▸ **Work instruction**:
Write the records out again, precisely as they stand.

........
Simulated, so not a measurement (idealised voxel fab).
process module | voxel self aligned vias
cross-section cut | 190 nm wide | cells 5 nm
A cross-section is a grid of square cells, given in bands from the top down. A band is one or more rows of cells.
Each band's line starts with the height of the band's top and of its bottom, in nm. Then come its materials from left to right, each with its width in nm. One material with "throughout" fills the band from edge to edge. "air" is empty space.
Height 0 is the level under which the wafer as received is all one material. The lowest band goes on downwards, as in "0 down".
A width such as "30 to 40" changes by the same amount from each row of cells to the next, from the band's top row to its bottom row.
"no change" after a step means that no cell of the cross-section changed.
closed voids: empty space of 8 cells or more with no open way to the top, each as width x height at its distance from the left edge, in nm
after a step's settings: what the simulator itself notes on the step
........

▸ **Reply**:
Simulated, so not a measurement (idealised voxel fab).
process module | voxel self aligned vias
cross-section cut | 190 nm wide | cells 5 nm
A cross-section is a grid of square cells, given in bands from the top down. A band is one or more rows of cells.
Each band's line starts with the height of the band's top and of its bottom, in nm. Then come its materials from left to right, each with its width in nm. One material with "throughout" fills the band from edge to edge. "air" is empty space.
Height 0 is the level under which the wafer as received is all one material. The lowest band goes on downwards, as in "0 down".
A width such as "30 to 40" changes by the same amount from each row of cells to the next, from the band's top row to its bottom row.
"no change" after a step means that no cell of the cross-section changed.
closed voids: empty space of 8 cells or more with no open way to the top, each as width x height at its distance from the left edge, in nm
after a step's settings: what the simulator itself notes on the step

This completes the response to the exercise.